▸ ACTION ITEM
Each entry has to be printed again exactly.

▸ DATA EXTRACTS
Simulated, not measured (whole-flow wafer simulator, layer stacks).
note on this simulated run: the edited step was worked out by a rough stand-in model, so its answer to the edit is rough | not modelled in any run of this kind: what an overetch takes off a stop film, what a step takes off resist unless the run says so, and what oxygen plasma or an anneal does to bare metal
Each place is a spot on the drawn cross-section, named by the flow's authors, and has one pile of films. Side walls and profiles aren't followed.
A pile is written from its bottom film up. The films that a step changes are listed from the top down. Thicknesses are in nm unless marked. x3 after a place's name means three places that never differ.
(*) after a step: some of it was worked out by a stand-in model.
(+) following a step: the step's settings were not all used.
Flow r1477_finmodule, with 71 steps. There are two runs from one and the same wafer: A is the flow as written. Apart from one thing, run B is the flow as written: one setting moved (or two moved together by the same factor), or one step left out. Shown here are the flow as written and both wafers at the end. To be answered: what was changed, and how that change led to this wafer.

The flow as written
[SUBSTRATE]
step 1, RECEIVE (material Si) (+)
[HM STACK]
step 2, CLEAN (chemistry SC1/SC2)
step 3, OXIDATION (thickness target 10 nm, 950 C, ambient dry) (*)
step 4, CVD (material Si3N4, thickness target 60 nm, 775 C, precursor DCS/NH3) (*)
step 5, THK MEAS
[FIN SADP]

▸ WRITTEN SOLUTION
Simulated, not measured (whole-flow wafer simulator, layer stacks).
note on this simulated run: the edited step was worked out by a rough stand-in model, so its answer to the edit is rough | not modelled in any run of this kind: what an overetch takes off a stop film, what a step takes off resist unless the run says so, and what oxygen plasma or an anneal does to bare metal
Each place is a spot on the drawn cross-section, named by the flow's authors, and has one pile of films. Side walls and profiles aren't followed.
A pile is written from its bottom film up. The films that a step changes are listed from the top down. Thicknesses are in nm unless marked. x3 after a place's name means three places that never differ.
(*) after a step: some of it was worked out by a stand-in model.
(+) following a step: the step's settings were not all used.
Flow r1477_finmodule, with 71 steps. There are two runs from one and the same wafer: A is the flow as written. Apart from one thing, run B is the flow as written: one setting moved (or two moved together by the same factor), or one step left out. Shown here are the flow as written and both wafers at the end. To be answered: what was changed, and how that change led to this wafer.

The flow as written
[SUBSTRATE]
step 1, RECEIVE (material Si) (+)
[HM STACK]
step 2, CLEAN (chemistry SC1/SC2)
step 3, OXIDATION (thickness target 10 nm, 950 C, ambient dry) (*)
step 4, CVD (material Si3N4, thickness target 60 nm, 775 C, precursor DCS/NH3) (*)
step 5, THK MEAS
[FIN SADP]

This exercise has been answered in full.